**Data**
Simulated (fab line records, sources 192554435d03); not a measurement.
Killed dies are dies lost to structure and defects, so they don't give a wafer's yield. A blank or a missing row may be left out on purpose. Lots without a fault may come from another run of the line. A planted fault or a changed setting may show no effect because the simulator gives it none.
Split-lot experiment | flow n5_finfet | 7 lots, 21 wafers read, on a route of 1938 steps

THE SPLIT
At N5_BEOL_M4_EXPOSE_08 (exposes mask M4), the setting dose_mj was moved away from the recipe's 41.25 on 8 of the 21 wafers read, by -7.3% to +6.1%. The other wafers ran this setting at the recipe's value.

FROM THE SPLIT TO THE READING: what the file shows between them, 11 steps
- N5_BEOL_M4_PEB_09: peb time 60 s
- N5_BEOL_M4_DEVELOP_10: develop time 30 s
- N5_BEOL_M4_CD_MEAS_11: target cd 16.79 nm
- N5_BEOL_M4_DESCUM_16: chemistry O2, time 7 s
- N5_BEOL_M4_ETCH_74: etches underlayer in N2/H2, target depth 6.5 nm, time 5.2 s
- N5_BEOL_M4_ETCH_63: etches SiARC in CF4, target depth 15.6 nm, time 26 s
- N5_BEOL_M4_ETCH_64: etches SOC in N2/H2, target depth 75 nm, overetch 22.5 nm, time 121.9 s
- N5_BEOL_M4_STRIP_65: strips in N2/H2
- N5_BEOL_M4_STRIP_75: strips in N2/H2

**Action item**
Give back exactly the lines of the listing above that run from the line with "At N5_BEOL_M4_EXPOSE_08 (exposes" to the line with "- N5_BEOL_M4_STRIP_65: strips in N2/H2", inclusive.

**Response**
At N5_BEOL_M4_EXPOSE_08 (exposes mask M4), the setting dose_mj was moved away from the recipe's 41.25 on 8 of the 21 wafers read, by -7.3% to +6.1%. The other wafers ran this setting at the recipe's value.

FROM THE SPLIT TO THE READING: what the file shows between them, 11 steps
- N5_BEOL_M4_PEB_09: peb time 60 s
- N5_BEOL_M4_DEVELOP_10: develop time 30 s
- N5_BEOL_M4_CD_MEAS_11: target cd 16.79 nm
- N5_BEOL_M4_DESCUM_16: chemistry O2, time 7 s
- N5_BEOL_M4_ETCH_74: etches underlayer in N2/H2, target depth 6.5 nm, time 5.2 s
- N5_BEOL_M4_ETCH_63: etches SiARC in CF4, target depth 15.6 nm, time 26 s
- N5_BEOL_M4_ETCH_64: etches SOC in N2/H2, target depth 75 nm, overetch 22.5 nm, time 121.9 s
- N5_BEOL_M4_STRIP_65: strips in N2/H2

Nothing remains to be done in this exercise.